=== LISTED ENTRIES ===

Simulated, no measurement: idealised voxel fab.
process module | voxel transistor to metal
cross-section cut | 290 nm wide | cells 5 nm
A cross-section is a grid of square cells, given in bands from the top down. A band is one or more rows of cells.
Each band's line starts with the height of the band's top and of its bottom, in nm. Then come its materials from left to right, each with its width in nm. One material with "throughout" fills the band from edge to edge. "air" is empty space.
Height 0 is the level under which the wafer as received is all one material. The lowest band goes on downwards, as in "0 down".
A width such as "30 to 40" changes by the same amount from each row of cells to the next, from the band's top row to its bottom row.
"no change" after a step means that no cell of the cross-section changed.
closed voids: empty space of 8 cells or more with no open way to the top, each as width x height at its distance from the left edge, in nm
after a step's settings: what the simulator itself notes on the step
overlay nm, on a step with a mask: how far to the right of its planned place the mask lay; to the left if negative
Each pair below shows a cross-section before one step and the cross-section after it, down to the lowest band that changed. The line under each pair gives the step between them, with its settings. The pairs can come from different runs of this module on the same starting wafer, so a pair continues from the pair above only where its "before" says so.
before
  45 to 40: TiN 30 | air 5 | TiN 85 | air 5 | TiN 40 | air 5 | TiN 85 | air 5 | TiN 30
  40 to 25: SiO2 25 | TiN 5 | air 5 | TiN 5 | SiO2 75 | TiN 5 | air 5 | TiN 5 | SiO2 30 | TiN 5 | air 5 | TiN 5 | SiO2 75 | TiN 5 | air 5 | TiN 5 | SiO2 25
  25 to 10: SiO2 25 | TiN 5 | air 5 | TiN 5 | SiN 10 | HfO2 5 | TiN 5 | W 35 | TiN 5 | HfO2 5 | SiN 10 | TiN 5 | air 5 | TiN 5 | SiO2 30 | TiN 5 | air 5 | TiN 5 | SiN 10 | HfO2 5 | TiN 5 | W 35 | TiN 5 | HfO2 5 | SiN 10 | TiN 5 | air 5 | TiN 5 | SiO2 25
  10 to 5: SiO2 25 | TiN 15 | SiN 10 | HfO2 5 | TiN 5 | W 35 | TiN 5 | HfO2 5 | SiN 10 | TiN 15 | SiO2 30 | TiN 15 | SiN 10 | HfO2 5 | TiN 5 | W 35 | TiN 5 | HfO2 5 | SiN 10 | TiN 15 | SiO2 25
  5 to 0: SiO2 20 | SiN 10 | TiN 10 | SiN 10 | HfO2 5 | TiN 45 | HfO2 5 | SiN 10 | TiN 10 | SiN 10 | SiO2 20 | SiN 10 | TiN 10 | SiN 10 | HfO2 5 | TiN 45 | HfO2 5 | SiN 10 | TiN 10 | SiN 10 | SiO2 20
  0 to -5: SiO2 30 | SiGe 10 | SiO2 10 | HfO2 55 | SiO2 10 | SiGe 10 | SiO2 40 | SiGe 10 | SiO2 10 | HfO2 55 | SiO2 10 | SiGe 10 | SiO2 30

===

→ **EXERCISE**:
Repeat exactly, please, each line from the beginning of the data through the line with "Height 0 is" in it, and only those lines.

→ **WRITTEN SOLUTION**:
Simulated, no measurement: idealised voxel fab.
process module | voxel transistor to metal
cross-section cut | 290 nm wide | cells 5 nm
A cross-section is a grid of square cells, given in bands from the top down. A band is one or more rows of cells.
Each band's line starts with the height of the band's top and of its bottom, in nm. Then come its materials from left to right, each with its width in nm. One material with "throughout" fills the band from edge to edge. "air" is empty space.
Height 0 is the level under which the wafer as received is all one material. The lowest band goes on downwards, as in "0 down".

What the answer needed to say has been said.